**Data section**
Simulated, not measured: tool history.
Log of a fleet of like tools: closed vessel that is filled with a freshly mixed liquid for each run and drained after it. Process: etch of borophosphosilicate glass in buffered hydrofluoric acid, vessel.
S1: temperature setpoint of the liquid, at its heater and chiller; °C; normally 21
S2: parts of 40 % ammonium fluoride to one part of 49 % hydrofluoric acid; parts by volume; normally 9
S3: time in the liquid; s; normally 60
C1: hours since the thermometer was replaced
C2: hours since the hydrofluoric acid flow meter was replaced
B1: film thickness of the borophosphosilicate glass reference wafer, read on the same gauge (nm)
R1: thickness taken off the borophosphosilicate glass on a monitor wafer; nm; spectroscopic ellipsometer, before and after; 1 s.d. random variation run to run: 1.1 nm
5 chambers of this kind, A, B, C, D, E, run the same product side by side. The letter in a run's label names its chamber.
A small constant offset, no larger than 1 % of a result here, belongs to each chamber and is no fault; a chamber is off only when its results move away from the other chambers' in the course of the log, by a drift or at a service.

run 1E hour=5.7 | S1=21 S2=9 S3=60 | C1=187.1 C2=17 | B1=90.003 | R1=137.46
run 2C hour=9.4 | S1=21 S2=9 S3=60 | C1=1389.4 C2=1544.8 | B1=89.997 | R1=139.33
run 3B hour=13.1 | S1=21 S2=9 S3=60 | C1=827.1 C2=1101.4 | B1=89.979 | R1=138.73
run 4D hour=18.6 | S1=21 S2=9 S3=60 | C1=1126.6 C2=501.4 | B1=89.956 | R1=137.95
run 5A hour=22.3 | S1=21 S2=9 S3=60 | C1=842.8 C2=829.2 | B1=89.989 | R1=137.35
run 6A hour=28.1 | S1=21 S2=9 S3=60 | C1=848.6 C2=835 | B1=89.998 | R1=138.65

**Action item**
Each line from the top of the records above through the line containing "5 chambers of" needs to be transcribed exactly, and no line after it.

**Your solution**
Simulated, not measured: tool history.
Log of a fleet of like tools: closed vessel that is filled with a freshly mixed liquid for each run and drained after it. Process: etch of borophosphosilicate glass in buffered hydrofluoric acid, vessel.
S1: temperature setpoint of the liquid, at its heater and chiller; °C; normally 21
S2: parts of 40 % ammonium fluoride to one part of 49 % hydrofluoric acid; parts by volume; normally 9
S3: time in the liquid; s; normally 60
C1: hours since the thermometer was replaced
C2: hours since the hydrofluoric acid flow meter was replaced
B1: film thickness of the borophosphosilicate glass reference wafer, read on the same gauge (nm)
R1: thickness taken off the borophosphosilicate glass on a monitor wafer; nm; spectroscopic ellipsometer, before and after; 1 s.d. random variation run to run: 1.1 nm
5 chambers of this kind, A, B, C, D, E, run the same product side by side. The letter in a run's label names its chamber.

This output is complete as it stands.